WORK INSTRUCTION: Each record that follows must be given again without alteration.

ENTRIES SUPPLIED:
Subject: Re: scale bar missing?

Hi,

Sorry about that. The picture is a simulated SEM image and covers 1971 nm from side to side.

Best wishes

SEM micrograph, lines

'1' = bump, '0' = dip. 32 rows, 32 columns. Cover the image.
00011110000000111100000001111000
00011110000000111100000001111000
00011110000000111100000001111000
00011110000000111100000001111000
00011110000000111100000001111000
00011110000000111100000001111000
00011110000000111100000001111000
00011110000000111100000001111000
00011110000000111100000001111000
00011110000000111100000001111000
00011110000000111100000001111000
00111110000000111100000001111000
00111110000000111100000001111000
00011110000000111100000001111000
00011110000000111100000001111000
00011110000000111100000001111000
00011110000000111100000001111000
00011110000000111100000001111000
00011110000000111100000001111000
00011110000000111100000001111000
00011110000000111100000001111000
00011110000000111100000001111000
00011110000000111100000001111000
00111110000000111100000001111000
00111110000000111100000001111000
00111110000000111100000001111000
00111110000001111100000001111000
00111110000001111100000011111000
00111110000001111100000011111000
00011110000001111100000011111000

RESPONSE BOX:
Subject: Re: scale bar missing?

Hi,

Sorry about that. The picture is a simulated SEM image and covers 1971 nm from side to side.

Best wishes

SEM micrograph, lines

'1' = bump, '0' = dip. 32 rows, 32 columns. Cover the image.
00011110000000111100000001111000
00011110000000111100000001111000
00011110000000111100000001111000
00011110000000111100000001111000
00011110000000111100000001111000
00011110000000111100000001111000
00011110000000111100000001111000
00011110000000111100000001111000
00011110000000111100000001111000
00011110000000111100000001111000
00011110000000111100000001111000
00111110000000111100000001111000
00111110000000111100000001111000
00011110000000111100000001111000
00011110000000111100000001111000
00011110000000111100000001111000
00011110000000111100000001111000
00011110000000111100000001111000
00011110000000111100000001111000
00011110000000111100000001111000
00011110000000111100000001111000
00011110000000111100000001111000
00011110000000111100000001111000
00111110000000111100000001111000
00111110000000111100000001111000
00111110000000111100000001111000
00111110000001111100000001111000
00111110000001111100000011111000
00111110000001111100000011111000
00011110000001111100000011111000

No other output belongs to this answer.